[Extracted material]:
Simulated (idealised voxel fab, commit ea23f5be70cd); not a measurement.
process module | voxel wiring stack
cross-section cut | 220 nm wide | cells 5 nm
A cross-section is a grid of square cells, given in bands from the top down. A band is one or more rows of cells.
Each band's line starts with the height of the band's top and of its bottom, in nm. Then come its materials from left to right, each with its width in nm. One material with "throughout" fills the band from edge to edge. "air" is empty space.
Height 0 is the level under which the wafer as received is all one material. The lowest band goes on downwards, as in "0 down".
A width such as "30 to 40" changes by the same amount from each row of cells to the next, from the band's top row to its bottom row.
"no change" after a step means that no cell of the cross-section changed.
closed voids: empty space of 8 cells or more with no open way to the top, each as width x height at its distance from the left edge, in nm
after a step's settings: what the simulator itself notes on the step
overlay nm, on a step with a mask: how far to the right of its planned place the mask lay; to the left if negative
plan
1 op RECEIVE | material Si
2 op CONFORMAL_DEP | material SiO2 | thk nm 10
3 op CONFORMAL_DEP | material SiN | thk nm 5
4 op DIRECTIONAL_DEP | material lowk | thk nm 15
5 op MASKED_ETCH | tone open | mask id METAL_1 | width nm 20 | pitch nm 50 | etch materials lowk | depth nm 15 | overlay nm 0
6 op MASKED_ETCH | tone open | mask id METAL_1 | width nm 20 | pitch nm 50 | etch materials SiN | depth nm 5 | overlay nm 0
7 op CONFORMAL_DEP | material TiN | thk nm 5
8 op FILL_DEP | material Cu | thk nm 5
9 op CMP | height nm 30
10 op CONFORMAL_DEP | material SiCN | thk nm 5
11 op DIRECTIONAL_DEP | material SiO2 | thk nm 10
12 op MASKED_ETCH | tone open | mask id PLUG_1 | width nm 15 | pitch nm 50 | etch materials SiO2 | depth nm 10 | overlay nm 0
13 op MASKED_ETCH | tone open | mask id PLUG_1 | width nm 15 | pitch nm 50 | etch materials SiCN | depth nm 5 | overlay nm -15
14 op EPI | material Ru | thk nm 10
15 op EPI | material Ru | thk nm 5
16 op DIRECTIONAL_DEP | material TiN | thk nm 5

[Assignment]: The lines above from the one containing "1 op RECEIVE | material Si" through the one containing "4 op DIRECTIONAL_DEP" are to be set down exactly, and no others.

[Written reply]:
1 op RECEIVE | material Si
2 op CONFORMAL_DEP | material SiO2 | thk nm 10
3 op CONFORMAL_DEP | material SiN | thk nm 5
4 op DIRECTIONAL_DEP | material lowk | thk nm 15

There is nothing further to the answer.